## RECORDED DATA:
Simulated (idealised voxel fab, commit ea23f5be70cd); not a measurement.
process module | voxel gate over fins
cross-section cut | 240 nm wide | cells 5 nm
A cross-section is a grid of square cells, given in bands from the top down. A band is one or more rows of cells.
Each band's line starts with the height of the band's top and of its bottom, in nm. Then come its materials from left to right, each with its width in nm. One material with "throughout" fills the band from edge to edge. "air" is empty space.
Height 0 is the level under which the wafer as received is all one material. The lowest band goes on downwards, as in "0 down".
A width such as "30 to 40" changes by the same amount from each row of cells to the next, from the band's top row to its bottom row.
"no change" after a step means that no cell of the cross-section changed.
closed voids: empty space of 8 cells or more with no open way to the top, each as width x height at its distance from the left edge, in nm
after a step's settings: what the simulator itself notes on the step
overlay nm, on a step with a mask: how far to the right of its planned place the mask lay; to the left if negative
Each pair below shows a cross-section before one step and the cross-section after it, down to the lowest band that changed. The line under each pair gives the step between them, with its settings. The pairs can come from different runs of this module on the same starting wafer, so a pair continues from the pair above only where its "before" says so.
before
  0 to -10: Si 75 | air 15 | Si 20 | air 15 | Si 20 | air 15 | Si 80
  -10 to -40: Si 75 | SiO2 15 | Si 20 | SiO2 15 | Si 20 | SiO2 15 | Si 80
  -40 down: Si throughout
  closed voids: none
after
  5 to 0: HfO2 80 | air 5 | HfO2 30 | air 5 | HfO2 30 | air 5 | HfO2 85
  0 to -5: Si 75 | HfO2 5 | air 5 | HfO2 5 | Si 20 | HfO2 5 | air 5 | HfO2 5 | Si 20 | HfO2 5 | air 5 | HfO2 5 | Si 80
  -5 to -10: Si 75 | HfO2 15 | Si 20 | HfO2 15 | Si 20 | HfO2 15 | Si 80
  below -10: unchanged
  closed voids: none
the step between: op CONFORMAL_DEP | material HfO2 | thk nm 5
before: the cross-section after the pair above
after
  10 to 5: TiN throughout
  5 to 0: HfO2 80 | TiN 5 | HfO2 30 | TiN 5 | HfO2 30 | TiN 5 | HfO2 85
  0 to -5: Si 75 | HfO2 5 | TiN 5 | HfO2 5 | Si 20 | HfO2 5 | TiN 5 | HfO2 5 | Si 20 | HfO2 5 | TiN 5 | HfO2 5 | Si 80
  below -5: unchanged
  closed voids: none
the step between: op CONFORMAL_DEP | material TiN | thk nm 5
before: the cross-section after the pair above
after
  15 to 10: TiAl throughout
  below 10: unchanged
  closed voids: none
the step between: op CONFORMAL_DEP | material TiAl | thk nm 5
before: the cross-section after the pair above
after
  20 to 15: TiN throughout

## WORK ITEM:
Search the listing above for the lines with "after a step's" and "overlay nm, on", then output those lines and all lines between them exactly.

## WORKED SOLUTION:
after a step's settings: what the simulator itself notes on the step
overlay nm, on a step with a mask: how far to the right of its planned place the mask lay; to the left if negative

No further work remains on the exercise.